= Activity =
Your answer should be the records, restated word for word.

______
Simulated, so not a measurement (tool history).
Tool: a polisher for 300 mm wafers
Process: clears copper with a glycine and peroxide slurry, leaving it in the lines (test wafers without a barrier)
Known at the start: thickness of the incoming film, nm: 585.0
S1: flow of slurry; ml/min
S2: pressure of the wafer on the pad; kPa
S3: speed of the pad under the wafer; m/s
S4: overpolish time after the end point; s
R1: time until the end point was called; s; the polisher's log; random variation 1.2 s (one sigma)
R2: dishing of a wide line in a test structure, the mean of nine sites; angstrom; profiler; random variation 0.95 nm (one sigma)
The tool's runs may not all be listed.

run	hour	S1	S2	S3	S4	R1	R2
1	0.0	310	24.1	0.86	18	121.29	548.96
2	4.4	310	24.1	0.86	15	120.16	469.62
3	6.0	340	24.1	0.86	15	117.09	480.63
______

= Answer box =
Simulated, so not a measurement (tool history).
Tool: a polisher for 300 mm wafers
Process: clears copper with a glycine and peroxide slurry, leaving it in the lines (test wafers without a barrier)
Known at the start: thickness of the incoming film, nm: 585.0
S1: flow of slurry; ml/min
S2: pressure of the wafer on the pad; kPa
S3: speed of the pad under the wafer; m/s
S4: overpolish time after the end point; s
R1: time until the end point was called; s; the polisher's log; random variation 1.2 s (one sigma)
R2: dishing of a wide line in a test structure, the mean of nine sites; angstrom; profiler; random variation 0.95 nm (one sigma)
The tool's runs may not all be listed.

run	hour	S1	S2	S3	S4	R1	R2
1	0.0	310	24.1	0.86	18	121.29	548.96
2	4.4	310	24.1	0.86	15	120.16	469.62
3	6.0	340	24.1	0.86	15	117.09	480.63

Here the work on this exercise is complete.